**Entries supplied**.
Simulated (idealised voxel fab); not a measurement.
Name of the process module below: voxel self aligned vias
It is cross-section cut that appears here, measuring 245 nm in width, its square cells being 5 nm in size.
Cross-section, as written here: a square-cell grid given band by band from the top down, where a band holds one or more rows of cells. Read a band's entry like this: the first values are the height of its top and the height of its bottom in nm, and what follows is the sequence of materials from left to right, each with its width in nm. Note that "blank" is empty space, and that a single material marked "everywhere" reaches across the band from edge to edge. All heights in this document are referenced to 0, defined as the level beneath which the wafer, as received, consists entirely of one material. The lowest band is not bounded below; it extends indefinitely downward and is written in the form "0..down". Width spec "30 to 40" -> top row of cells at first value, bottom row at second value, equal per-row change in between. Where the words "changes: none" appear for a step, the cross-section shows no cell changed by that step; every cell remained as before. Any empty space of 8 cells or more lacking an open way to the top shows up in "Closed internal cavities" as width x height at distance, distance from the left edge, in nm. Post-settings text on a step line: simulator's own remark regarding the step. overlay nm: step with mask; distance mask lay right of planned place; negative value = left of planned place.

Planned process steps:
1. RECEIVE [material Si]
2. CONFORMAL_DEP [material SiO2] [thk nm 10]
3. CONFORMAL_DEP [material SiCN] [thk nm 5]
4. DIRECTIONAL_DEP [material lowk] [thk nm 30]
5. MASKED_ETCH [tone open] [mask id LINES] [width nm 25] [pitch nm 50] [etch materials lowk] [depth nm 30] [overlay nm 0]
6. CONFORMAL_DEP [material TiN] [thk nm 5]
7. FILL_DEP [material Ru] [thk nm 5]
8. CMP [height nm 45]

**Assignment**. Repeat the whole listing verbatim.

**Task solution**.
Simulated (idealised voxel fab); not a measurement.
Name of the process module below: voxel self aligned vias
It is cross-section cut that appears here, measuring 245 nm in width, its square cells being 5 nm in size.
Cross-section, as written here: a square-cell grid given band by band from the top down, where a band holds one or more rows of cells. Read a band's entry like this: the first values are the height of its top and the height of its bottom in nm, and what follows is the sequence of materials from left to right, each with its width in nm. Note that "blank" is empty space, and that a single material marked "everywhere" reaches across the band from edge to edge. All heights in this document are referenced to 0, defined as the level beneath which the wafer, as received, consists entirely of one material. The lowest band is not bounded below; it extends indefinitely downward and is written in the form "0..down". Width spec "30 to 40" -> top row of cells at first value, bottom row at second value, equal per-row change in between. Where the words "changes: none" appear for a step, the cross-section shows no cell changed by that step; every cell remained as before. Any empty space of 8 cells or more lacking an open way to the top shows up in "Closed internal cavities" as width x height at distance, distance from the left edge, in nm. Post-settings text on a step line: simulator's own remark regarding the step. overlay nm: step with mask; distance mask lay right of planned place; negative value = left of planned place.

Planned process steps:
1. RECEIVE [material Si]
2. CONFORMAL_DEP [material SiO2] [thk nm 10]
3. CONFORMAL_DEP [material SiCN] [thk nm 5]
4. DIRECTIONAL_DEP [material lowk] [thk nm 30]
5. MASKED_ETCH [tone open] [mask id LINES] [width nm 25] [pitch nm 50] [etch materials lowk] [depth nm 30] [overlay nm 0]
6. CONFORMAL_DEP [material TiN] [thk nm 5]
7. FILL_DEP [material Ru] [thk nm 5]
8. CMP [height nm 45]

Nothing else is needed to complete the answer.